**Action item**: Every entry in the listing below has to be transcribed exactly.

**Extracted records**:
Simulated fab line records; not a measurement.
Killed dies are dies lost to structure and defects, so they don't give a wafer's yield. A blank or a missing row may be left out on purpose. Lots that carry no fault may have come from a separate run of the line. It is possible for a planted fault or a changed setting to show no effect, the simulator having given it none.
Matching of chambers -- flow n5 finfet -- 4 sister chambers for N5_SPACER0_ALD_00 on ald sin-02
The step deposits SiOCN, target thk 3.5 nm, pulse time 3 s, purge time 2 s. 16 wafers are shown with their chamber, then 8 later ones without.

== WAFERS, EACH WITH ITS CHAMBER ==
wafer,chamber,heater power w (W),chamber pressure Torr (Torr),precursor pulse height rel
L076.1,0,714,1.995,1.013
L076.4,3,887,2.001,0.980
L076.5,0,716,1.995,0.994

**Answer area**:
Simulated fab line records; not a measurement.
Killed dies are dies lost to structure and defects, so they don't give a wafer's yield. A blank or a missing row may be left out on purpose. Lots that carry no fault may have come from a separate run of the line. It is possible for a planted fault or a changed setting to show no effect, the simulator having given it none.
Matching of chambers -- flow n5 finfet -- 4 sister chambers for N5_SPACER0_ALD_00 on ald sin-02
The step deposits SiOCN, target thk 3.5 nm, pulse time 3 s, purge time 2 s. 16 wafers are shown with their chamber, then 8 later ones without.

== WAFERS, EACH WITH ITS CHAMBER ==
wafer,chamber,heater power w (W),chamber pressure Torr (Torr),precursor pulse height rel
L076.1,0,714,1.995,1.013
L076.4,3,887,2.001,0.980
L076.5,0,716,1.995,0.994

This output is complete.